Requirement:
The stretch wanted below opens at the line containing "L905, L913, L915" and closes at the line containing "Counting: a tool". Please return it exactly, with no other lines.

Excerpted data:
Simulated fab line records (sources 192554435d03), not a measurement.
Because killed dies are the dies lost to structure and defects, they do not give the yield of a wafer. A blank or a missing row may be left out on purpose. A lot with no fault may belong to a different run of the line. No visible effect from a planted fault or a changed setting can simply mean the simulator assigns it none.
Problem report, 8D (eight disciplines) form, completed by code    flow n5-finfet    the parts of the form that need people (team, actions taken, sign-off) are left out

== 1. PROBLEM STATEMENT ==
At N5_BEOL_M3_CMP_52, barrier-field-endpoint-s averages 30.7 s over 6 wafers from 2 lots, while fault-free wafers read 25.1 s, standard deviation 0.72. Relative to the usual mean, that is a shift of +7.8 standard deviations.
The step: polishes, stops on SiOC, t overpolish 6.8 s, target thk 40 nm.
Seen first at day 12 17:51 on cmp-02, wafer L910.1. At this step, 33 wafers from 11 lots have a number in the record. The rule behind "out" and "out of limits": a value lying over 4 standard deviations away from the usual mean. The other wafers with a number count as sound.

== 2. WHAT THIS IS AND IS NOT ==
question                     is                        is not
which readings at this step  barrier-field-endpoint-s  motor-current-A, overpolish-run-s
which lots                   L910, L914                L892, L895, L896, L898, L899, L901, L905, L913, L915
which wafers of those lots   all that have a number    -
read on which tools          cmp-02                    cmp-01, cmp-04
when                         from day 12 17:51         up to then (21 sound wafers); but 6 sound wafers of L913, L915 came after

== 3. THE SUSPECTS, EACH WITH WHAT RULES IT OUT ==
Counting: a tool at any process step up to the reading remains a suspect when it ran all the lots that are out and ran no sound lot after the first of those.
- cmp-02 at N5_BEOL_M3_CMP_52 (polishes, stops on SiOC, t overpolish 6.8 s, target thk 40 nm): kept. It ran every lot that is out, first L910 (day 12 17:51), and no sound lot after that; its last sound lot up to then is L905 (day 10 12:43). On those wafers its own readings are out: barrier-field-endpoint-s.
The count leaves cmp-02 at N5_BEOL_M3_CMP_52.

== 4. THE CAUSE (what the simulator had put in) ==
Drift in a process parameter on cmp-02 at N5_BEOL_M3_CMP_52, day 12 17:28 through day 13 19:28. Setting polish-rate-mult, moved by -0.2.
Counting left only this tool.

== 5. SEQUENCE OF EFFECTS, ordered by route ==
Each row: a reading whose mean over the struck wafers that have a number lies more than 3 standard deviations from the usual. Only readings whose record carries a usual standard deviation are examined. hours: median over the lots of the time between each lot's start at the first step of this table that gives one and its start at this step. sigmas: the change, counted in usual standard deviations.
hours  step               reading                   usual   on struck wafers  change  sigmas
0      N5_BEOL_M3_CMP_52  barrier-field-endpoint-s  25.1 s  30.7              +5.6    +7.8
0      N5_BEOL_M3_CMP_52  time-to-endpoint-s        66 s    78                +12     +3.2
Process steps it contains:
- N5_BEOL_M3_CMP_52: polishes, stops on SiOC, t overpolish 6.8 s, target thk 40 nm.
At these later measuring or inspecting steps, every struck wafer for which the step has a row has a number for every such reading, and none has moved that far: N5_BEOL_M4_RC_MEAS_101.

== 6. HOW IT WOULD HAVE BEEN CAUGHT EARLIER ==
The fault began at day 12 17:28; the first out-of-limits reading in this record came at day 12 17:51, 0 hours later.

Result:
which lots                   L910, L914                L892, L895, L896, L898, L899, L901, L905, L913, L915
which wafers of those lots   all that have a number    -
read on which tools          cmp-02                    cmp-01, cmp-04
when                         from day 12 17:51         up to then (21 sound wafers); but 6 sound wafers of L913, L915 came after

== 3. THE SUSPECTS, EACH WITH WHAT RULES IT OUT ==
Counting: a tool at any process step up to the reading remains a suspect when it ran all the lots that are out and ran no sound lot after the first of those.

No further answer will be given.